Work request:
Your task is to quote the records from their first line through the line containing "Section cut is", with nothing added or left out.

◇ ◇ ◇ ◇ ◇ ◇ ◇

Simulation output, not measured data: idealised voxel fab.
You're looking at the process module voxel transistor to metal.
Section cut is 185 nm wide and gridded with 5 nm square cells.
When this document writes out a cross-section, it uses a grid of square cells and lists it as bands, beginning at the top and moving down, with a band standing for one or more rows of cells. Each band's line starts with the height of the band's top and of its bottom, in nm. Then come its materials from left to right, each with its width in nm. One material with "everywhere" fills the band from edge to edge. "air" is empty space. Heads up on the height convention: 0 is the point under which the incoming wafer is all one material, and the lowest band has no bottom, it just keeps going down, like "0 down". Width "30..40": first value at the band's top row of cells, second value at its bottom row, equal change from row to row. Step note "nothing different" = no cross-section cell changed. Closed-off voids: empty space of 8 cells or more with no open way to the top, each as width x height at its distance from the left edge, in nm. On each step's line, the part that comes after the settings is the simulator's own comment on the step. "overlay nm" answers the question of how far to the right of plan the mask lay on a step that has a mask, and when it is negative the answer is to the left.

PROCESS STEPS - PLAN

◇ ◇ ◇ ◇ ◇ ◇ ◇

Worked solution:
Simulation output, not measured data: idealised voxel fab.
You're looking at the process module voxel transistor to metal.
Section cut is 185 nm wide and gridded with 5 nm square cells.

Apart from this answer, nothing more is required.